=== RECORDS PROVIDED ===
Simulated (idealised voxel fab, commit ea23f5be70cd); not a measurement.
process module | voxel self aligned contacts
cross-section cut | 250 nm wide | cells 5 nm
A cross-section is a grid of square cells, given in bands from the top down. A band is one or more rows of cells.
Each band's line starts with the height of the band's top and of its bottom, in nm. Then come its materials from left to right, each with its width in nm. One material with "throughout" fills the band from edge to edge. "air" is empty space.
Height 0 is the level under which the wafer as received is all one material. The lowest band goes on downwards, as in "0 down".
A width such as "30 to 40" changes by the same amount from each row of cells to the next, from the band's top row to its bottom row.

=== WORK ORDER ===
Set down an exact copy of the entries above.

=== EXERCISE SOLUTION ===
Simulated (idealised voxel fab, commit ea23f5be70cd); not a measurement.
process module | voxel self aligned contacts
cross-section cut | 250 nm wide | cells 5 nm
A cross-section is a grid of square cells, given in bands from the top down. A band is one or more rows of cells.
Each band's line starts with the height of the band's top and of its bottom, in nm. Then come its materials from left to right, each with its width in nm. One material with "throughout" fills the band from edge to edge. "air" is empty space.
Height 0 is the level under which the wafer as received is all one material. The lowest band goes on downwards, as in "0 down".
A width such as "30 to 40" changes by the same amount from each row of cells to the next, from the band's top row to its bottom row.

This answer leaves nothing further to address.